__________
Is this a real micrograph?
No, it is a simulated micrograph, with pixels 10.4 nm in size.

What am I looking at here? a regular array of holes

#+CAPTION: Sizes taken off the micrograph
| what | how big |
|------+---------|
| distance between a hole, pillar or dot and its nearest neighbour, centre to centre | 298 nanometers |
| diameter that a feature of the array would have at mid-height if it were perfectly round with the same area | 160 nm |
__________

Beginning at the line with "What am I looking" and stopping after the line with "298 nanometers |", please write out every line of the data above exactly and nothing else.

What am I looking at here? a regular array of holes

#+CAPTION: Sizes taken off the micrograph
| what | how big |
|------+---------|
| distance between a hole, pillar or dot and its nearest neighbour, centre to centre | 298 nanometers |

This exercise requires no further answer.